Copy every line below precisely as it appears.

★ ★ ★ ★ ★
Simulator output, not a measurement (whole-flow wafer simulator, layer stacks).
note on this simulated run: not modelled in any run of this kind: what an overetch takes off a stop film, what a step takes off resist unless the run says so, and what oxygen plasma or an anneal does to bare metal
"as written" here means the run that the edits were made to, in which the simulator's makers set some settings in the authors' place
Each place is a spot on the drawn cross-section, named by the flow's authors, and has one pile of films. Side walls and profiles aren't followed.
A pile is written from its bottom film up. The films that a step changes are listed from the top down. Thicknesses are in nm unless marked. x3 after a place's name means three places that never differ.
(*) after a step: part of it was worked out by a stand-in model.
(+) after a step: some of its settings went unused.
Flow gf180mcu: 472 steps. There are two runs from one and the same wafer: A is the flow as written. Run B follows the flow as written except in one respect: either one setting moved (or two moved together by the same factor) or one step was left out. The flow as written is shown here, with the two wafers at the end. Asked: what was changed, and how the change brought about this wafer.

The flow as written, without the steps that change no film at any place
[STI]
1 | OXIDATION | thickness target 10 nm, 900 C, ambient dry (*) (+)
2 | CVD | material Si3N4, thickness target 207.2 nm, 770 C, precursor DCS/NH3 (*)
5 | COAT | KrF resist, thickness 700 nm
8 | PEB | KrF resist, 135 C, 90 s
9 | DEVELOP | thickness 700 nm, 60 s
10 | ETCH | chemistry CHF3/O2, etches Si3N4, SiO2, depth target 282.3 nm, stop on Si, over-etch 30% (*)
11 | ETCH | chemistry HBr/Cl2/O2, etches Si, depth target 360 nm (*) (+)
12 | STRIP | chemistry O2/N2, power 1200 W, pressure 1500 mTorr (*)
★ ★ ★ ★ ★

(RESPONSE BOX)
Simulator output, not a measurement (whole-flow wafer simulator, layer stacks).
note on this simulated run: not modelled in any run of this kind: what an overetch takes off a stop film, what a step takes off resist unless the run says so, and what oxygen plasma or an anneal does to bare metal
"as written" here means the run that the edits were made to, in which the simulator's makers set some settings in the authors' place
Each place is a spot on the drawn cross-section, named by the flow's authors, and has one pile of films. Side walls and profiles aren't followed.
A pile is written from its bottom film up. The films that a step changes are listed from the top down. Thicknesses are in nm unless marked. x3 after a place's name means three places that never differ.
(*) after a step: part of it was worked out by a stand-in model.
(+) after a step: some of its settings went unused.
Flow gf180mcu: 472 steps. There are two runs from one and the same wafer: A is the flow as written. Run B follows the flow as written except in one respect: either one setting moved (or two moved together by the same factor) or one step was left out. The flow as written is shown here, with the two wafers at the end. Asked: what was changed, and how the change brought about this wafer.

The flow as written, without the steps that change no film at any place
[STI]
1 | OXIDATION | thickness target 10 nm, 900 C, ambient dry (*) (+)
2 | CVD | material Si3N4, thickness target 207.2 nm, 770 C, precursor DCS/NH3 (*)
5 | COAT | KrF resist, thickness 700 nm
8 | PEB | KrF resist, 135 C, 90 s
9 | DEVELOP | thickness 700 nm, 60 s
10 | ETCH | chemistry CHF3/O2, etches Si3N4, SiO2, depth target 282.3 nm, stop on Si, over-etch 30% (*)
11 | ETCH | chemistry HBr/Cl2/O2, etches Si, depth target 360 nm (*) (+)
12 | STRIP | chemistry O2/N2, power 1200 W, pressure 1500 mTorr (*)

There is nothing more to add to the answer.